Listed records:
___

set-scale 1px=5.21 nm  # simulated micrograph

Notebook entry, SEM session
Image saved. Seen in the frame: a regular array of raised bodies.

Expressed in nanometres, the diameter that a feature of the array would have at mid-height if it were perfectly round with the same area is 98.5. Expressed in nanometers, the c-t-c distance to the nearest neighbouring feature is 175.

___

Exercise: Restate word for word only the lines running from the beginning of the data to the line holding "Image saved. Seen", both included.

Your response:
set-scale 1px=5.21 nm  # simulated micrograph

Notebook entry, SEM session
Image saved. Seen in the frame: a regular array of raised bodies.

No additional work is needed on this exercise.